▶ Activity
Would you return, word for word, the lines of the data below from the line with "B1. A student" through the line with "I went through", and no others?

-------- Supplied material --------

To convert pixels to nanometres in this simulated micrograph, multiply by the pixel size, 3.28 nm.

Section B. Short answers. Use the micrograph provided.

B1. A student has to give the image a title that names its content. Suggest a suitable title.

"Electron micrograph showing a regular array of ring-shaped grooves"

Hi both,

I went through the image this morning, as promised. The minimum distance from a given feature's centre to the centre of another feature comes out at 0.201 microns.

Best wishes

--------

▶ Task solution
B1. A student has to give the image a title that names its content. Suggest a suitable title.

"Electron micrograph showing a regular array of ring-shaped grooves"

Hi both,

I went through the image this morning, as promised. The minimum distance from a given feature's centre to the centre of another feature comes out at 0.201 microns.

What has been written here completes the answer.